EXERCISE:
In the listing below, every entry should be duplicated exactly.

=======

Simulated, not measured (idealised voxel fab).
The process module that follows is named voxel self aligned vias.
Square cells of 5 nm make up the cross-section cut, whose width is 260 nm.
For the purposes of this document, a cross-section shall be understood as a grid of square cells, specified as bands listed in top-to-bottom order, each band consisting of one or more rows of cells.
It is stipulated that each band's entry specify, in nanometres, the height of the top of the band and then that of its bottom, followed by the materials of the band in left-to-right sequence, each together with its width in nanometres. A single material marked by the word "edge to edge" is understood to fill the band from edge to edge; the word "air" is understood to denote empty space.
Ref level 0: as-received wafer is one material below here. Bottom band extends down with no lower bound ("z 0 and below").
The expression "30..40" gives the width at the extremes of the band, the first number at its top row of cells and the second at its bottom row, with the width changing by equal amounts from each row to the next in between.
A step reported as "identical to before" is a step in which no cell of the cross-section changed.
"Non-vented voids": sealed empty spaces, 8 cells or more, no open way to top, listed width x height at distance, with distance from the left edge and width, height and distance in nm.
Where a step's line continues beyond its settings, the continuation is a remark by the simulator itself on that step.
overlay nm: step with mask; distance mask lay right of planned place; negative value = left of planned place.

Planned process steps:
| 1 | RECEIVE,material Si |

=======

RESPONSE BOX:
Simulated, not measured (idealised voxel fab).
The process module that follows is named voxel self aligned vias.
Square cells of 5 nm make up the cross-section cut, whose width is 260 nm.
For the purposes of this document, a cross-section shall be understood as a grid of square cells, specified as bands listed in top-to-bottom order, each band consisting of one or more rows of cells.
It is stipulated that each band's entry specify, in nanometres, the height of the top of the band and then that of its bottom, followed by the materials of the band in left-to-right sequence, each together with its width in nanometres. A single material marked by the word "edge to edge" is understood to fill the band from edge to edge; the word "air" is understood to denote empty space.
Ref level 0: as-received wafer is one material below here. Bottom band extends down with no lower bound ("z 0 and below").
The expression "30..40" gives the width at the extremes of the band, the first number at its top row of cells and the second at its bottom row, with the width changing by equal amounts from each row to the next in between.
A step reported as "identical to before" is a step in which no cell of the cross-section changed.
"Non-vented voids": sealed empty spaces, 8 cells or more, no open way to top, listed width x height at distance, with distance from the left edge and width, height and distance in nm.
Where a step's line continues beyond its settings, the continuation is a remark by the simulator itself on that step.
overlay nm: step with mask; distance mask lay right of planned place; negative value = left of planned place.

Planned process steps:
| 1 | RECEIVE,material Si |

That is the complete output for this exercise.